Work task:
Would you repeat every line of the data exactly?

Information:
........

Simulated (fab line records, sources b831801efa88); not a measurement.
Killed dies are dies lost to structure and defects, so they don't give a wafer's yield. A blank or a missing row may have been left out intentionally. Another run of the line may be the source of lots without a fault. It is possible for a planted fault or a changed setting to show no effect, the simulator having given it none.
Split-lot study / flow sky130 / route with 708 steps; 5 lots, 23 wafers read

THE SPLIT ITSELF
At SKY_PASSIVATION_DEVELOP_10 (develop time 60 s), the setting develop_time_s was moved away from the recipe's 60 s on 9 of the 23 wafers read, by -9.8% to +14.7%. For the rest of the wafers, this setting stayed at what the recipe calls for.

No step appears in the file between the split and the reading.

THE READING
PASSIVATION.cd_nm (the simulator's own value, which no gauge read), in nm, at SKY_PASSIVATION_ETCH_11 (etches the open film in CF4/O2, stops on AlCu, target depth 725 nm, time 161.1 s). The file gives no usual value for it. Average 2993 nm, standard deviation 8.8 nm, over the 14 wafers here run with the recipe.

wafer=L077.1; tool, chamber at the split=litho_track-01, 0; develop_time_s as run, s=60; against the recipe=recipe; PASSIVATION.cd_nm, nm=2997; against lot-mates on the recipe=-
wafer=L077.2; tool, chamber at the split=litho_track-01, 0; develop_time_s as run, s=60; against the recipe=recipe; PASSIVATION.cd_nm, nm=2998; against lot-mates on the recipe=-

........

Exercise answer:
Simulated (fab line records, sources b831801efa88); not a measurement.
Killed dies are dies lost to structure and defects, so they don't give a wafer's yield. A blank or a missing row may have been left out intentionally. Another run of the line may be the source of lots without a fault. It is possible for a planted fault or a changed setting to show no effect, the simulator having given it none.
Split-lot study / flow sky130 / route with 708 steps; 5 lots, 23 wafers read

THE SPLIT ITSELF
At SKY_PASSIVATION_DEVELOP_10 (develop time 60 s), the setting develop_time_s was moved away from the recipe's 60 s on 9 of the 23 wafers read, by -9.8% to +14.7%. For the rest of the wafers, this setting stayed at what the recipe calls for.

No step appears in the file between the split and the reading.

THE READING
PASSIVATION.cd_nm (the simulator's own value, which no gauge read), in nm, at SKY_PASSIVATION_ETCH_11 (etches the open film in CF4/O2, stops on AlCu, target depth 725 nm, time 161.1 s). The file gives no usual value for it. Average 2993 nm, standard deviation 8.8 nm, over the 14 wafers here run with the recipe.

wafer=L077.1; tool, chamber at the split=litho_track-01, 0; develop_time_s as run, s=60; against the recipe=recipe; PASSIVATION.cd_nm, nm=2997; against lot-mates on the recipe=-
wafer=L077.2; tool, chamber at the split=litho_track-01, 0; develop_time_s as run, s=60; against the recipe=recipe; PASSIVATION.cd_nm, nm=2998; against lot-mates on the recipe=-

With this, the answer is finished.